Brief:
Every line of the material must be copied exactly, from the first to the last.

Records provided:
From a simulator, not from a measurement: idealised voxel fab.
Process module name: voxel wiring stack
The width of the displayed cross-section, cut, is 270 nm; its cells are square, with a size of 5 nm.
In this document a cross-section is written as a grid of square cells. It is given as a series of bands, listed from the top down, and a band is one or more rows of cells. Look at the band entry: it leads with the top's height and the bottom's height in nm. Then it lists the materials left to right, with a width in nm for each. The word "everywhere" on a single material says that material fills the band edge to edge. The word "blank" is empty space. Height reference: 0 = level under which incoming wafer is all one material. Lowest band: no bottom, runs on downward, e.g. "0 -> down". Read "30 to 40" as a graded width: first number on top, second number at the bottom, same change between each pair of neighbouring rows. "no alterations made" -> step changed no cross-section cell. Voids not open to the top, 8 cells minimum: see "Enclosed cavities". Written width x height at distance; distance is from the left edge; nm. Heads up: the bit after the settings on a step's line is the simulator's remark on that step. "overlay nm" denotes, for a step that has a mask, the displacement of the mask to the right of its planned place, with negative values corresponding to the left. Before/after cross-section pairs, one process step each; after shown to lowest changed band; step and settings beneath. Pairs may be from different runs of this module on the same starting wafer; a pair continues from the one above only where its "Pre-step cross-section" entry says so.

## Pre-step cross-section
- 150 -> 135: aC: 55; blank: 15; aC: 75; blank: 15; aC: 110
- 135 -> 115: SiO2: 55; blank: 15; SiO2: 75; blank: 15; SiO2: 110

Expected answer:
From a simulator, not from a measurement: idealised voxel fab.
Process module name: voxel wiring stack
The width of the displayed cross-section, cut, is 270 nm; its cells are square, with a size of 5 nm.
In this document a cross-section is written as a grid of square cells. It is given as a series of bands, listed from the top down, and a band is one or more rows of cells. Look at the band entry: it leads with the top's height and the bottom's height in nm. Then it lists the materials left to right, with a width in nm for each. The word "everywhere" on a single material says that material fills the band edge to edge. The word "blank" is empty space. Height reference: 0 = level under which incoming wafer is all one material. Lowest band: no bottom, runs on downward, e.g. "0 -> down". Read "30 to 40" as a graded width: first number on top, second number at the bottom, same change between each pair of neighbouring rows. "no alterations made" -> step changed no cross-section cell. Voids not open to the top, 8 cells minimum: see "Enclosed cavities". Written width x height at distance; distance is from the left edge; nm. Heads up: the bit after the settings on a step's line is the simulator's remark on that step. "overlay nm" denotes, for a step that has a mask, the displacement of the mask to the right of its planned place, with negative values corresponding to the left. Before/after cross-section pairs, one process step each; after shown to lowest changed band; step and settings beneath. Pairs may be from different runs of this module on the same starting wafer; a pair continues from the one above only where its "Pre-step cross-section" entry says so.

## Pre-step cross-section
- 150 -> 135: aC: 55; blank: 15; aC: 75; blank: 15; aC: 110
- 135 -> 115: SiO2: 55; blank: 15; SiO2: 75; blank: 15; SiO2: 110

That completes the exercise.